**Task item**. Return all of the entries exactly, with nothing added or left out.

**Information given**.
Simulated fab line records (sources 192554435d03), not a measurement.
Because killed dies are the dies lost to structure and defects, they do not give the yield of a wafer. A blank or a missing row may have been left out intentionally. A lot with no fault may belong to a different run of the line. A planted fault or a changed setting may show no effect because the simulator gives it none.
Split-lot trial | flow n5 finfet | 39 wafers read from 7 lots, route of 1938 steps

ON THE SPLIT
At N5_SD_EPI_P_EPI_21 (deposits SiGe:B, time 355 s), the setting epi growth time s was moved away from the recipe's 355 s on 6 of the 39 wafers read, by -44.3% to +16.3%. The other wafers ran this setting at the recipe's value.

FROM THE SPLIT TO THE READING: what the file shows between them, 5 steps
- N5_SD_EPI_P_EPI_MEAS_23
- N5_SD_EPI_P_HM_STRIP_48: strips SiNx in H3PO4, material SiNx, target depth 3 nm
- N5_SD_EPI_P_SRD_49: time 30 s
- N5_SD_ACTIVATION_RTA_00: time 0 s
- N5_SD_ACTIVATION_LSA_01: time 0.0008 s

**Worked solution**.
Simulated fab line records (sources 192554435d03), not a measurement.
Because killed dies are the dies lost to structure and defects, they do not give the yield of a wafer. A blank or a missing row may have been left out intentionally. A lot with no fault may belong to a different run of the line. A planted fault or a changed setting may show no effect because the simulator gives it none.
Split-lot trial | flow n5 finfet | 39 wafers read from 7 lots, route of 1938 steps

ON THE SPLIT
At N5_SD_EPI_P_EPI_21 (deposits SiGe:B, time 355 s), the setting epi growth time s was moved away from the recipe's 355 s on 6 of the 39 wafers read, by -44.3% to +16.3%. The other wafers ran this setting at the recipe's value.

FROM THE SPLIT TO THE READING: what the file shows between them, 5 steps
- N5_SD_EPI_P_EPI_MEAS_23
- N5_SD_EPI_P_HM_STRIP_48: strips SiNx in H3PO4, material SiNx, target depth 3 nm
- N5_SD_EPI_P_SRD_49: time 30 s
- N5_SD_ACTIVATION_RTA_00: time 0 s
- N5_SD_ACTIVATION_LSA_01: time 0.0008 s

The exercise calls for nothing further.